## [Work task]
Each line below from the one containing "Obs.: holes" through the one containing "Fill in the blank using the image." should be output exactly as it stands, and no other line should appear.

## [Extracted records]
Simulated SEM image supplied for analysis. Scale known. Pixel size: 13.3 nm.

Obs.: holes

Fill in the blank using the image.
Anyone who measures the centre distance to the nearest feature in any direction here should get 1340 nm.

## [Response]
Obs.: holes

Fill in the blank using the image.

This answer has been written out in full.